**Information shown**
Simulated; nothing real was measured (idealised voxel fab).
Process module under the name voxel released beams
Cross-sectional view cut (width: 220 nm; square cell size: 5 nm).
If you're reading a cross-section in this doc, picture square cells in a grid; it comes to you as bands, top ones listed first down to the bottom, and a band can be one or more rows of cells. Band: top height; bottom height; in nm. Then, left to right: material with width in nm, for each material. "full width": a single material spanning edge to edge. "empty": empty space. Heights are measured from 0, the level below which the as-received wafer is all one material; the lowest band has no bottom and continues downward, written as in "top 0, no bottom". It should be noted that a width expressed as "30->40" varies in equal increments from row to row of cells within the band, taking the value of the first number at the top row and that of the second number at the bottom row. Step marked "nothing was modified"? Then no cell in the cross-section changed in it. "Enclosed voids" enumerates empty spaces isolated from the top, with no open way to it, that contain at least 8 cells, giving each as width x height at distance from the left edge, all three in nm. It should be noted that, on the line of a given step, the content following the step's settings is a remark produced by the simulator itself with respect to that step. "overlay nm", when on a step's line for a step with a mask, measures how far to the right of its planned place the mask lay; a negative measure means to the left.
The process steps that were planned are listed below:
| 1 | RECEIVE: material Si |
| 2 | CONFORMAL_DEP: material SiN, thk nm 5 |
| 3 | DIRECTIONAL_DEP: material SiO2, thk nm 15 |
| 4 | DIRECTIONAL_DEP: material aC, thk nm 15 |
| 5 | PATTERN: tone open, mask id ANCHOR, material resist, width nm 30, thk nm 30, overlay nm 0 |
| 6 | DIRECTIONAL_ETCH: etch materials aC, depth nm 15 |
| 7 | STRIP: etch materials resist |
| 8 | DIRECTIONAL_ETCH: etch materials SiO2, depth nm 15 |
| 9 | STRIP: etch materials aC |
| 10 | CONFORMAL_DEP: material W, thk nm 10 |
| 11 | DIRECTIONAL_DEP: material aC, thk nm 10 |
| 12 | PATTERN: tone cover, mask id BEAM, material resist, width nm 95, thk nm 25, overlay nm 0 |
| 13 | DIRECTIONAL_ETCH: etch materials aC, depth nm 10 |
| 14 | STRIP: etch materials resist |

**Assigned task**
Starting with the first line of the data above, copy each line exactly until you reach the line with "aC, thk nm 10 |"; include that line as well.

**Worked solution**
Simulated; nothing real was measured (idealised voxel fab).
Process module under the name voxel released beams
Cross-sectional view cut (width: 220 nm; square cell size: 5 nm).
If you're reading a cross-section in this doc, picture square cells in a grid; it comes to you as bands, top ones listed first down to the bottom, and a band can be one or more rows of cells. Band: top height; bottom height; in nm. Then, left to right: material with width in nm, for each material. "full width": a single material spanning edge to edge. "empty": empty space. Heights are measured from 0, the level below which the as-received wafer is all one material; the lowest band has no bottom and continues downward, written as in "top 0, no bottom". It should be noted that a width expressed as "30->40" varies in equal increments from row to row of cells within the band, taking the value of the first number at the top row and that of the second number at the bottom row. Step marked "nothing was modified"? Then no cell in the cross-section changed in it. "Enclosed voids" enumerates empty spaces isolated from the top, with no open way to it, that contain at least 8 cells, giving each as width x height at distance from the left edge, all three in nm. It should be noted that, on the line of a given step, the content following the step's settings is a remark produced by the simulator itself with respect to that step. "overlay nm", when on a step's line for a step with a mask, measures how far to the right of its planned place the mask lay; a negative measure means to the left.
The process steps that were planned are listed below:
| 1 | RECEIVE: material Si |
| 2 | CONFORMAL_DEP: material SiN, thk nm 5 |
| 3 | DIRECTIONAL_DEP: material SiO2, thk nm 15 |
| 4 | DIRECTIONAL_DEP: material aC, thk nm 15 |
| 5 | PATTERN: tone open, mask id ANCHOR, material resist, width nm 30, thk nm 30, overlay nm 0 |
| 6 | DIRECTIONAL_ETCH: etch materials aC, depth nm 15 |
| 7 | STRIP: etch materials resist |
| 8 | DIRECTIONAL_ETCH: etch materials SiO2, depth nm 15 |
| 9 | STRIP: etch materials aC |
| 10 | CONFORMAL_DEP: material W, thk nm 10 |
| 11 | DIRECTIONAL_DEP: material aC, thk nm 10 |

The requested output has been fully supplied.